WORK ORDER
With the line containing "L744.1 | 12.1" as the start and the line containing "L747.6 | can't be placed: 0 or 3 | 0" as the end, transcribe that span of the entries below exactly, including both.

DATASET EXCERPTS
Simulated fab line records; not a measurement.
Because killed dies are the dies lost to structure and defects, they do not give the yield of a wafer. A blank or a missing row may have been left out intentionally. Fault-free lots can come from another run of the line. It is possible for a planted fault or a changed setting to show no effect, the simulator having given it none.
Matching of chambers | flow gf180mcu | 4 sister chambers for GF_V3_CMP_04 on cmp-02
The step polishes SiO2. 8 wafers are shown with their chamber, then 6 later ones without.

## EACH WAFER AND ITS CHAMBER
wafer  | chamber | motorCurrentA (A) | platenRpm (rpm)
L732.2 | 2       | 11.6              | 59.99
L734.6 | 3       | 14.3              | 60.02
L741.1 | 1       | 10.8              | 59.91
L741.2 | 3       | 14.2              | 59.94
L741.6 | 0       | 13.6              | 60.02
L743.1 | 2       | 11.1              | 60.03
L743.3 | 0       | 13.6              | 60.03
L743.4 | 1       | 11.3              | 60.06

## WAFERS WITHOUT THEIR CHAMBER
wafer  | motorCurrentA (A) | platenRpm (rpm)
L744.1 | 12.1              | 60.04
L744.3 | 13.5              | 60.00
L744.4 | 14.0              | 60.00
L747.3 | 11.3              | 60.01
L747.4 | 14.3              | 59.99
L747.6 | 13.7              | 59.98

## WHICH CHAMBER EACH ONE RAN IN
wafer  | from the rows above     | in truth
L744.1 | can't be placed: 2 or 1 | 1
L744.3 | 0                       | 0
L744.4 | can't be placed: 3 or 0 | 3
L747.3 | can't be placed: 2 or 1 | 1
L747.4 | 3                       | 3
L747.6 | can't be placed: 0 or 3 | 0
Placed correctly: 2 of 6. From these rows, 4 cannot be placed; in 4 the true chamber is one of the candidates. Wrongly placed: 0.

ANSWER SECTION
L744.1 | 12.1              | 60.04
L744.3 | 13.5              | 60.00
L744.4 | 14.0              | 60.00
L747.3 | 11.3              | 60.01
L747.4 | 14.3              | 59.99
L747.6 | 13.7              | 59.98

## WHICH CHAMBER EACH ONE RAN IN
wafer  | from the rows above     | in truth
L744.1 | can't be placed: 2 or 1 | 1
L744.3 | 0                       | 0
L744.4 | can't be placed: 3 or 0 | 3
L747.3 | can't be placed: 2 or 1 | 1
L747.4 | 3                       | 3
L747.6 | can't be placed: 0 or 3 | 0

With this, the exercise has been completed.